**ASSIGNED TASK:** Transcribe each entry so that it matches the original exactly.

________________________________________

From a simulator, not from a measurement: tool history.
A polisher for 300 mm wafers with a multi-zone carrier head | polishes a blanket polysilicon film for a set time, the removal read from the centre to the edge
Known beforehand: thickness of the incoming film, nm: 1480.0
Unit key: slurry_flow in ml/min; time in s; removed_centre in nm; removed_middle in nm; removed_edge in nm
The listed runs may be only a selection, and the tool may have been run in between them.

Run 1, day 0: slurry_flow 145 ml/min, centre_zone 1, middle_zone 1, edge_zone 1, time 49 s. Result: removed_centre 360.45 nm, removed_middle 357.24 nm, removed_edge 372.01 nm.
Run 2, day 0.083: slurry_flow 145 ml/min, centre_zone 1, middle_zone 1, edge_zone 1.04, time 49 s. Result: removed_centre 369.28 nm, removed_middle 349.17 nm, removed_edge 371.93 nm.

________________________________________

**PROBLEM SOLUTION:**
From a simulator, not from a measurement: tool history.
A polisher for 300 mm wafers with a multi-zone carrier head | polishes a blanket polysilicon film for a set time, the removal read from the centre to the edge
Known beforehand: thickness of the incoming film, nm: 1480.0
Unit key: slurry_flow in ml/min; time in s; removed_centre in nm; removed_middle in nm; removed_edge in nm
The listed runs may be only a selection, and the tool may have been run in between them.

Run 1, day 0: slurry_flow 145 ml/min, centre_zone 1, middle_zone 1, edge_zone 1, time 49 s. Result: removed_centre 360.45 nm, removed_middle 357.24 nm, removed_edge 372.01 nm.
Run 2, day 0.083: slurry_flow 145 ml/min, centre_zone 1, middle_zone 1, edge_zone 1.04, time 49 s. Result: removed_centre 369.28 nm, removed_middle 349.17 nm, removed_edge 371.93 nm.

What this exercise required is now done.